◆ Assigned task ◆
Once you reach the line containing "Unlogged tool condition: removal" in the data below, restate each line word for word up to and including the one containing "S3: speed of".

◆ Data excerpts ◆
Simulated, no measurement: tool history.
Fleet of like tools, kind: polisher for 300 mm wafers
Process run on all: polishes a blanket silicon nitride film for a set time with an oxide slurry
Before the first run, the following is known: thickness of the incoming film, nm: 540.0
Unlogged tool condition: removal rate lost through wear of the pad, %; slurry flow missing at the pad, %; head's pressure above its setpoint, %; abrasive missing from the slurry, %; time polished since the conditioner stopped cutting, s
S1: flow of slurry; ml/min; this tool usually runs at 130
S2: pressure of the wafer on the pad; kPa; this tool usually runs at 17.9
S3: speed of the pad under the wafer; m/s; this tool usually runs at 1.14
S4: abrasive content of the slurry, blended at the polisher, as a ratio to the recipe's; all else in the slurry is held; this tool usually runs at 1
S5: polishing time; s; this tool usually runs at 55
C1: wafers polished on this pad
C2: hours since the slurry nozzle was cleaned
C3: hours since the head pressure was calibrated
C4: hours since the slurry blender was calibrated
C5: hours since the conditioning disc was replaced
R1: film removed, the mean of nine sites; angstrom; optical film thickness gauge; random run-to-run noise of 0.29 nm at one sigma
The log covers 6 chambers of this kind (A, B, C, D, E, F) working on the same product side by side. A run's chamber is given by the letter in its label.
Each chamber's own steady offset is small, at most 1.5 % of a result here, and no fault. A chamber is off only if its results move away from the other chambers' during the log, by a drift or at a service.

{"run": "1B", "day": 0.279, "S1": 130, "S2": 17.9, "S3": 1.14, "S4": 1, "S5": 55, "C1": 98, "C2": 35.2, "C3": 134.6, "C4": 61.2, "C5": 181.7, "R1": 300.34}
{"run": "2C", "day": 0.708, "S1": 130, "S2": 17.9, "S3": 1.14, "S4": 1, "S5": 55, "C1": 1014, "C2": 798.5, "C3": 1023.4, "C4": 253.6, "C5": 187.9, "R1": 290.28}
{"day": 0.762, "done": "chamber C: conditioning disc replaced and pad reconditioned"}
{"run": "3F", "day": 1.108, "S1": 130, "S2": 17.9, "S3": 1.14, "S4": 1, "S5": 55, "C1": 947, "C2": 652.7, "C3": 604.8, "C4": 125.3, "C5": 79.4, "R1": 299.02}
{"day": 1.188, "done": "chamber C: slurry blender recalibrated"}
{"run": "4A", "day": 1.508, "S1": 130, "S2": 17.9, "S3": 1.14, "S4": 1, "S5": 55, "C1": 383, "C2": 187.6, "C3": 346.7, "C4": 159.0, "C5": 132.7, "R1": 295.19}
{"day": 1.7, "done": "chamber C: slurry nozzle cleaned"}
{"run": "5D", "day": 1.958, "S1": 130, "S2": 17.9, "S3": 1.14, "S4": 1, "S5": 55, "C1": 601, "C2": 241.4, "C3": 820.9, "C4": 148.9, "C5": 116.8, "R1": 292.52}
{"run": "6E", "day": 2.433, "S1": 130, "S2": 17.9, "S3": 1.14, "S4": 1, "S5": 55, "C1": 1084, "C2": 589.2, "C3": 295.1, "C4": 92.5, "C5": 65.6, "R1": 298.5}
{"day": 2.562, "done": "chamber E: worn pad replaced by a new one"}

◆ Written solution ◆
Unlogged tool condition: removal rate lost through wear of the pad, %; slurry flow missing at the pad, %; head's pressure above its setpoint, %; abrasive missing from the slurry, %; time polished since the conditioner stopped cutting, s
S1: flow of slurry; ml/min; this tool usually runs at 130
S2: pressure of the wafer on the pad; kPa; this tool usually runs at 17.9
S3: speed of the pad under the wafer; m/s; this tool usually runs at 1.14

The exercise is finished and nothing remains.